- Supplied entries:
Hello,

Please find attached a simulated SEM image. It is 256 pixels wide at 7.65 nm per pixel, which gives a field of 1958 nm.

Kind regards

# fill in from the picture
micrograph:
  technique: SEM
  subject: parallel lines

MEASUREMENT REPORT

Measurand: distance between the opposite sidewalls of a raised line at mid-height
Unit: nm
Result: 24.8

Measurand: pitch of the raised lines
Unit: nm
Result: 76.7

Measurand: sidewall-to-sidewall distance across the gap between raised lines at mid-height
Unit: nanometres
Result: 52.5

- Work instruction: What you give back should be only the lines of the records above, starting at the line with "Measurand: distance between" and ending at the line with "Unit: nanometres", restated word for word.

- Solution:
Measurand: distance between the opposite sidewalls of a raised line at mid-height
Unit: nm
Result: 24.8

Measurand: pitch of the raised lines
Unit: nm
Result: 76.7

Measurand: sidewall-to-sidewall distance across the gap between raised lines at mid-height
Unit: nanometres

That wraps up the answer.